SOURCE DATA >>
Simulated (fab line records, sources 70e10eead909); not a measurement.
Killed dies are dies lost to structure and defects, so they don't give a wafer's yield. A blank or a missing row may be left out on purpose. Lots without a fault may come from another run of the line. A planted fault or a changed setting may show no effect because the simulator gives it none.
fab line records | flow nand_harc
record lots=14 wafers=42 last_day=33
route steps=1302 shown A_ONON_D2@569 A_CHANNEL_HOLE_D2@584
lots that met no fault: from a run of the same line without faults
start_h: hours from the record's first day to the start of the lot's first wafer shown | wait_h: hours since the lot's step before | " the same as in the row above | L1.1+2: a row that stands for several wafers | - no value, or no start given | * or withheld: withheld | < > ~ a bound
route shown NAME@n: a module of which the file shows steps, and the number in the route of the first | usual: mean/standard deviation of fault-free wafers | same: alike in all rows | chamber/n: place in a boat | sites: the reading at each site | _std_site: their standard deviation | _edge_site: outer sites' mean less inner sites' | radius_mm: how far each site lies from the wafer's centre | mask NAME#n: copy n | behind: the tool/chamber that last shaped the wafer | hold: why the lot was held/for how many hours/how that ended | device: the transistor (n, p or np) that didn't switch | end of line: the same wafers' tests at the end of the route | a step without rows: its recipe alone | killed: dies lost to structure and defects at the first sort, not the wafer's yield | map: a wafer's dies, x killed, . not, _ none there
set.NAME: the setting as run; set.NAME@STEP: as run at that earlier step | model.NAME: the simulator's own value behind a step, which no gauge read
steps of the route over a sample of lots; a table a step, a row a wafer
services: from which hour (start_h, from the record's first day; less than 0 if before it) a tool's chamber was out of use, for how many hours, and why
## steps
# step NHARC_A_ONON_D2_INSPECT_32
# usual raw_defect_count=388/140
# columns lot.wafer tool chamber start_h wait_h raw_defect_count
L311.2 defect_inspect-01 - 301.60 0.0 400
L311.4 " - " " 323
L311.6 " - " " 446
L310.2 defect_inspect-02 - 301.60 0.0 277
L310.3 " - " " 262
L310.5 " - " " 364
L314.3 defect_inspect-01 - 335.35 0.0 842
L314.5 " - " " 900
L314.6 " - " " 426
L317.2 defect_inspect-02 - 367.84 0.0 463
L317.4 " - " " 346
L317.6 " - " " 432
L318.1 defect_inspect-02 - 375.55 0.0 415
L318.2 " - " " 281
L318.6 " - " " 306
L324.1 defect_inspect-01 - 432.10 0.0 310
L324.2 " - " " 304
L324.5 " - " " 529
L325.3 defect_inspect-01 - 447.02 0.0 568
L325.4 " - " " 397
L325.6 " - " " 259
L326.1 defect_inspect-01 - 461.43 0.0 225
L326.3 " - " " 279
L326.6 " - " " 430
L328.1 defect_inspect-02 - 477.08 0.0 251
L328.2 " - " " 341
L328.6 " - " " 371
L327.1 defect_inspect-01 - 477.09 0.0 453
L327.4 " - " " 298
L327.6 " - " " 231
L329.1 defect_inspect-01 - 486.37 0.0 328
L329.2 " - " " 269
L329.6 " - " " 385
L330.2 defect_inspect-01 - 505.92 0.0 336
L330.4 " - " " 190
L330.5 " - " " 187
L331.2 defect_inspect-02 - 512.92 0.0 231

REQUIREMENT >>
In the listing above, find the line with "services: from which" and the line with "# usual raw_defect_count=388/140"; output exactly those lines and all lines between them.

TASK SOLUTION >>
services: from which hour (start_h, from the record's first day; less than 0 if before it) a tool's chamber was out of use, for how many hours, and why
## steps
# step NHARC_A_ONON_D2_INSPECT_32
# usual raw_defect_count=388/140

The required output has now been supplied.